» WORK REQUEST
Output the records exactly, with no line skipped.

+ + +

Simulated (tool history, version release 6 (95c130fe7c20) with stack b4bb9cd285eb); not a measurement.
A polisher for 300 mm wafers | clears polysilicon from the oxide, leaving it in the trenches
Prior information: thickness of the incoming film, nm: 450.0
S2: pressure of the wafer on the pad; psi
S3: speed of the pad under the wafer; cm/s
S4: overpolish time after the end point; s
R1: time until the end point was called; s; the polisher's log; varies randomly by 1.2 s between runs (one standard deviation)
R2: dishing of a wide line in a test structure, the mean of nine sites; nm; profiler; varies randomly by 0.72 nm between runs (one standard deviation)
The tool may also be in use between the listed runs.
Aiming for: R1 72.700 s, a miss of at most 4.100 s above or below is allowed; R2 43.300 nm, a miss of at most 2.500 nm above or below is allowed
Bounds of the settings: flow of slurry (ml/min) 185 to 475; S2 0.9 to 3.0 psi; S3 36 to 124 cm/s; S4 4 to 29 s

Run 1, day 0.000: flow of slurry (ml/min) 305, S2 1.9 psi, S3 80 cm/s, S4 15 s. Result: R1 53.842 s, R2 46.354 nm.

+ + +

» RESULT
Simulated (tool history, version release 6 (95c130fe7c20) with stack b4bb9cd285eb); not a measurement.
A polisher for 300 mm wafers | clears polysilicon from the oxide, leaving it in the trenches
Prior information: thickness of the incoming film, nm: 450.0
S2: pressure of the wafer on the pad; psi
S3: speed of the pad under the wafer; cm/s
S4: overpolish time after the end point; s
R1: time until the end point was called; s; the polisher's log; varies randomly by 1.2 s between runs (one standard deviation)
R2: dishing of a wide line in a test structure, the mean of nine sites; nm; profiler; varies randomly by 0.72 nm between runs (one standard deviation)
The tool may also be in use between the listed runs.
Aiming for: R1 72.700 s, a miss of at most 4.100 s above or below is allowed; R2 43.300 nm, a miss of at most 2.500 nm above or below is allowed
Bounds of the settings: flow of slurry (ml/min) 185 to 475; S2 0.9 to 3.0 psi; S3 36 to 124 cm/s; S4 4 to 29 s

Run 1, day 0.000: flow of slurry (ml/min) 305, S2 1.9 psi, S3 80 cm/s, S4 15 s. Result: R1 53.842 s, R2 46.354 nm.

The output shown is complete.